──────────────────────────────

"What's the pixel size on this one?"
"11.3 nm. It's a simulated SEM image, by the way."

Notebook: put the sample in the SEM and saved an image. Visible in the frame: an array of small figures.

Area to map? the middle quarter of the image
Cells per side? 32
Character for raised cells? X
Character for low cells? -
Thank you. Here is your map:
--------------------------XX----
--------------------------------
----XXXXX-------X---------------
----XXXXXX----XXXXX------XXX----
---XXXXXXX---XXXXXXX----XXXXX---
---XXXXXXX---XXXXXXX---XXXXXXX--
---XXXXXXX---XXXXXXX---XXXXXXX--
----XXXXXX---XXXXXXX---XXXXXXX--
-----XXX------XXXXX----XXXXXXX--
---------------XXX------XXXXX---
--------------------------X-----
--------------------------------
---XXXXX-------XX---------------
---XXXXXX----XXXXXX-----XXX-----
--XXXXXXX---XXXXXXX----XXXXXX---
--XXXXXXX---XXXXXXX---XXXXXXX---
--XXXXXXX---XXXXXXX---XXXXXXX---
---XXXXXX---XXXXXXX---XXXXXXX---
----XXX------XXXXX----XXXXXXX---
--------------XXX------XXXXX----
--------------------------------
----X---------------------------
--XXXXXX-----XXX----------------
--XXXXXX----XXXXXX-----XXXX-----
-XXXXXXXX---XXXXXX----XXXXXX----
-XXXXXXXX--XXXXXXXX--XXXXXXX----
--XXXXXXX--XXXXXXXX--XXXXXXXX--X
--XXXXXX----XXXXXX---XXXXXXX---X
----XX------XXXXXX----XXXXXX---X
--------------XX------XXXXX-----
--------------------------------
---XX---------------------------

──────────────────────────────

### WORK INSTRUCTION
Transcribe the records in full, keeping every character as it is.

### WRITTEN REPLY
"What's the pixel size on this one?"
"11.3 nm. It's a simulated SEM image, by the way."

Notebook: put the sample in the SEM and saved an image. Visible in the frame: an array of small figures.

Area to map? the middle quarter of the image
Cells per side? 32
Character for raised cells? X
Character for low cells? -
Thank you. Here is your map:
--------------------------XX----
--------------------------------
----XXXXX-------X---------------
----XXXXXX----XXXXX------XXX----
---XXXXXXX---XXXXXXX----XXXXX---
---XXXXXXX---XXXXXXX---XXXXXXX--
---XXXXXXX---XXXXXXX---XXXXXXX--
----XXXXXX---XXXXXXX---XXXXXXX--
-----XXX------XXXXX----XXXXXXX--
---------------XXX------XXXXX---
--------------------------X-----
--------------------------------
---XXXXX-------XX---------------
---XXXXXX----XXXXXX-----XXX-----
--XXXXXXX---XXXXXXX----XXXXXX---
--XXXXXXX---XXXXXXX---XXXXXXX---
--XXXXXXX---XXXXXXX---XXXXXXX---
---XXXXXX---XXXXXXX---XXXXXXX---
----XXX------XXXXX----XXXXXXX---
--------------XXX------XXXXX----
--------------------------------
----X---------------------------
--XXXXXX-----XXX----------------
--XXXXXX----XXXXXX-----XXXX-----
-XXXXXXXX---XXXXXX----XXXXXX----
-XXXXXXXX--XXXXXXXX--XXXXXXX----
--XXXXXXX--XXXXXXXX--XXXXXXXX--X
--XXXXXX----XXXXXX---XXXXXXX---X
----XX------XXXXXX----XXXXXX---X
--------------XX------XXXXX-----
--------------------------------
---XX---------------------------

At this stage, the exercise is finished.